======== Dataset

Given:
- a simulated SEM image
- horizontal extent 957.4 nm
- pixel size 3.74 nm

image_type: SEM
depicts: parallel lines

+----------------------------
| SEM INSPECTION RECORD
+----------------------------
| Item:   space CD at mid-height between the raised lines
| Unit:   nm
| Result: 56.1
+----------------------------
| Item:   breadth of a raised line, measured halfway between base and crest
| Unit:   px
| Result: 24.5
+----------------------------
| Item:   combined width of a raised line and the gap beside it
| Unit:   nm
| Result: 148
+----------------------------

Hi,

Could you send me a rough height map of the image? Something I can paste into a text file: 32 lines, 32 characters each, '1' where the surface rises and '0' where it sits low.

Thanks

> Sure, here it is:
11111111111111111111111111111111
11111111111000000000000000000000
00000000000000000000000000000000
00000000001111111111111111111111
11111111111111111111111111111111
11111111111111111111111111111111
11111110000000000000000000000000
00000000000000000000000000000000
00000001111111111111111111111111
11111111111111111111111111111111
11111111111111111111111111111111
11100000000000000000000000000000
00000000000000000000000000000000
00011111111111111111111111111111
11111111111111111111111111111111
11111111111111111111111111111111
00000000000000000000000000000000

================

Work task - Each entry needs to be copied out exactly.

Response box -
Given:
- a simulated SEM image
- horizontal extent 957.4 nm
- pixel size 3.74 nm

image_type: SEM
depicts: parallel lines

+----------------------------
| SEM INSPECTION RECORD
+----------------------------
| Item:   space CD at mid-height between the raised lines
| Unit:   nm
| Result: 56.1
+----------------------------
| Item:   breadth of a raised line, measured halfway between base and crest
| Unit:   px
| Result: 24.5
+----------------------------
| Item:   combined width of a raised line and the gap beside it
| Unit:   nm
| Result: 148
+----------------------------

Hi,

Could you send me a rough height map of the image? Something I can paste into a text file: 32 lines, 32 characters each, '1' where the surface rises and '0' where it sits low.

Thanks

> Sure, here it is:
11111111111111111111111111111111
11111111111000000000000000000000
00000000000000000000000000000000
00000000001111111111111111111111
11111111111111111111111111111111
11111111111111111111111111111111
11111110000000000000000000000000
00000000000000000000000000000000
00000001111111111111111111111111
11111111111111111111111111111111
11111111111111111111111111111111
11100000000000000000000000000000
00000000000000000000000000000000
00011111111111111111111111111111
11111111111111111111111111111111
11111111111111111111111111111111
00000000000000000000000000000000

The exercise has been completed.